--- Source information Enclosed Below ---
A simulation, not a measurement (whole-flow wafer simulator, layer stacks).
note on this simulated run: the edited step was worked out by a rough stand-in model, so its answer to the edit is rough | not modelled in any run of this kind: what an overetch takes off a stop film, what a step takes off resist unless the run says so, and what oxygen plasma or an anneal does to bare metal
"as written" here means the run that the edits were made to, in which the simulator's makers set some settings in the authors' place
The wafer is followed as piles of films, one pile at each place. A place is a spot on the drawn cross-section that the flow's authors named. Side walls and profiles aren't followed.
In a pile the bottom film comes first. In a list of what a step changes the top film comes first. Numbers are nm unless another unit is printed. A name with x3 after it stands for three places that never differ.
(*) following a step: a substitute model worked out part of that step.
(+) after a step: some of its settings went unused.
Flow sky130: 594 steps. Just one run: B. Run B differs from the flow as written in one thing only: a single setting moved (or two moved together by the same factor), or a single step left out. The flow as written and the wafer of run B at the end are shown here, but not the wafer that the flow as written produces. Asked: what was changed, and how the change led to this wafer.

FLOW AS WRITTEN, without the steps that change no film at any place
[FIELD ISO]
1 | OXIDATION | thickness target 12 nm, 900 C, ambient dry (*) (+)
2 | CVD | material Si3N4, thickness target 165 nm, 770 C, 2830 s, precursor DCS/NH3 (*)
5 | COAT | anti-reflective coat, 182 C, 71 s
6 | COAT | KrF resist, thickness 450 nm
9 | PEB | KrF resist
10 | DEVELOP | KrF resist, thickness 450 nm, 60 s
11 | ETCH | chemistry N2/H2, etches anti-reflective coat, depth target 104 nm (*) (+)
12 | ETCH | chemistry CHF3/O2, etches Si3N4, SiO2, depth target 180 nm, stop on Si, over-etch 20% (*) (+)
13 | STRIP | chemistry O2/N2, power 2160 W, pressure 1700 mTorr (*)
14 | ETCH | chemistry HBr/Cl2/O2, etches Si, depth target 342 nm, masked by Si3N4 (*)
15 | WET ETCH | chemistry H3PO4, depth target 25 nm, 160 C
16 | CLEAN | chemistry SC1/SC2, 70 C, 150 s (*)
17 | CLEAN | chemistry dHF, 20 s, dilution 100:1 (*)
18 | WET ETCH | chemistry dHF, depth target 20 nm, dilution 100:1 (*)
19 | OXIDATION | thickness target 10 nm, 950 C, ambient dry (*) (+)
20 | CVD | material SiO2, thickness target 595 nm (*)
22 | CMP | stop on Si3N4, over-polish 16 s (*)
--- End of Enclosed Source information ---

The lines to return begin at the first line of the records and end at the line holding "The wafer is"; please return them exactly, including both, and nothing beyond.

A simulation, not a measurement (whole-flow wafer simulator, layer stacks).
note on this simulated run: the edited step was worked out by a rough stand-in model, so its answer to the edit is rough | not modelled in any run of this kind: what an overetch takes off a stop film, what a step takes off resist unless the run says so, and what oxygen plasma or an anneal does to bare metal
"as written" here means the run that the edits were made to, in which the simulator's makers set some settings in the authors' place
The wafer is followed as piles of films, one pile at each place. A place is a spot on the drawn cross-section that the flow's authors named. Side walls and profiles aren't followed.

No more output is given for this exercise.